START LISTED ENTRIES

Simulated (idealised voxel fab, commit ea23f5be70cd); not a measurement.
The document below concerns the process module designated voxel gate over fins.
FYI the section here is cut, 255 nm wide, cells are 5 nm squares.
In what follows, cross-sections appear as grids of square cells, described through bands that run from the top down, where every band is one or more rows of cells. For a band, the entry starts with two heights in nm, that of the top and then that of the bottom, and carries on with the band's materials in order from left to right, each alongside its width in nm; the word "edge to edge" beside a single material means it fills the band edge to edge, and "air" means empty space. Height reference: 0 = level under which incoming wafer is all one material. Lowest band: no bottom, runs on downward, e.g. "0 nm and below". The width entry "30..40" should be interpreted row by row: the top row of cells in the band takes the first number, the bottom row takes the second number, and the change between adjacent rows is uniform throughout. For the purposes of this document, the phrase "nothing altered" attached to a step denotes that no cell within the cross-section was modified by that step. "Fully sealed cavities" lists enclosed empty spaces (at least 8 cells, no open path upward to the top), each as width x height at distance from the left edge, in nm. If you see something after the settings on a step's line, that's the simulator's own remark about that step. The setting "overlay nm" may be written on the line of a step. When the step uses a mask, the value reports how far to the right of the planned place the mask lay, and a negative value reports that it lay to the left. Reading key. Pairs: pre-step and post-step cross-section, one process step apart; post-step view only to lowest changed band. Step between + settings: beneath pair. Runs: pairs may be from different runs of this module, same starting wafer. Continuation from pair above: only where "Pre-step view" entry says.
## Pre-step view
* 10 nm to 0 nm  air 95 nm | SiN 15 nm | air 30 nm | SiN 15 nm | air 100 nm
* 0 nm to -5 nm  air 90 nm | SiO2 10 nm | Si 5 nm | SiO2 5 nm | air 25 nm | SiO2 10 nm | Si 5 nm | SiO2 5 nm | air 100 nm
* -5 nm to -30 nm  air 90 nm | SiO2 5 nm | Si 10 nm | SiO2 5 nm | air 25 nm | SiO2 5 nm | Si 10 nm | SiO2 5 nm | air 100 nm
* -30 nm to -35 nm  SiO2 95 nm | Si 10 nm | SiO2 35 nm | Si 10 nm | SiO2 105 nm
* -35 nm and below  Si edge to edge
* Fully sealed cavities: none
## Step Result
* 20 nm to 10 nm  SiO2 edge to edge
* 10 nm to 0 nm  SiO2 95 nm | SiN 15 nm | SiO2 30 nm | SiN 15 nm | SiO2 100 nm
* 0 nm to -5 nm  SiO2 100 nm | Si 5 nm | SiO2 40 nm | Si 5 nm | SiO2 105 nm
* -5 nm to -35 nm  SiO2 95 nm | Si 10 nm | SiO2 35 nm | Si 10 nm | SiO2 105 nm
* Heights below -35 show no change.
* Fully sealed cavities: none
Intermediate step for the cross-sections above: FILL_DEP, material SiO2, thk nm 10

END LISTED ENTRIES

- [REQUIREMENT] Write out only the lines from the very start of the entries above to the line that includes "FYI the section", both ends included, each one unchanged.

- [YOUR RESPONSE]
Simulated (idealised voxel fab, commit ea23f5be70cd); not a measurement.
The document below concerns the process module designated voxel gate over fins.
FYI the section here is cut, 255 nm wide, cells are 5 nm squares.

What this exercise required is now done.